+++ DATA PROVIDED
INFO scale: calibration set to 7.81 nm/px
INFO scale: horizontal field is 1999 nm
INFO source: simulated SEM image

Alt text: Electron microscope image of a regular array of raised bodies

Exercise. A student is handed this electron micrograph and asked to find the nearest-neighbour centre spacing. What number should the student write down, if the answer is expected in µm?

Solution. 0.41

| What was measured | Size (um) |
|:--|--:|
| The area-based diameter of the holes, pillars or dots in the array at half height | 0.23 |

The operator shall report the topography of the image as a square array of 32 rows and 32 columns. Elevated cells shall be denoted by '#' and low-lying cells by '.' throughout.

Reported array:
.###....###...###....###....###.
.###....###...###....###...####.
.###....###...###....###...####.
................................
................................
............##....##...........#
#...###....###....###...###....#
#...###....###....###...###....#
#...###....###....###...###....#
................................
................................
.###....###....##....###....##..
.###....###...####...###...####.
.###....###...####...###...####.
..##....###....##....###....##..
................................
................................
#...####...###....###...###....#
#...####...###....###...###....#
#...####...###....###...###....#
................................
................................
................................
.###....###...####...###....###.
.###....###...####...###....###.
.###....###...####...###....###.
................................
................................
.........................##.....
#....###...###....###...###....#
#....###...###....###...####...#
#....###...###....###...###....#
++++++

* **WORK REQUEST**: Print the data in full. Match it exactly.

* **TASK RESPONSE**:
INFO scale: calibration set to 7.81 nm/px
INFO scale: horizontal field is 1999 nm
INFO source: simulated SEM image

Alt text: Electron microscope image of a regular array of raised bodies

Exercise. A student is handed this electron micrograph and asked to find the nearest-neighbour centre spacing. What number should the student write down, if the answer is expected in µm?

Solution. 0.41

| What was measured | Size (um) |
|:--|--:|
| The area-based diameter of the holes, pillars or dots in the array at half height | 0.23 |

The operator shall report the topography of the image as a square array of 32 rows and 32 columns. Elevated cells shall be denoted by '#' and low-lying cells by '.' throughout.

Reported array:
.###....###...###....###....###.
.###....###...###....###...####.
.###....###...###....###...####.
................................
................................
............##....##...........#
#...###....###....###...###....#
#...###....###....###...###....#
#...###....###....###...###....#
................................
................................
.###....###....##....###....##..
.###....###...####...###...####.
.###....###...####...###...####.
..##....###....##....###....##..
................................
................................
#...####...###....###...###....#
#...####...###....###...###....#
#...####...###....###...###....#
................................
................................
................................
.###....###...####...###....###.
.###....###...####...###....###.
.###....###...####...###....###.
................................
................................
.........................##.....
#....###...###....###...###....#
#....###...###....###...####...#
#....###...###....###...###....#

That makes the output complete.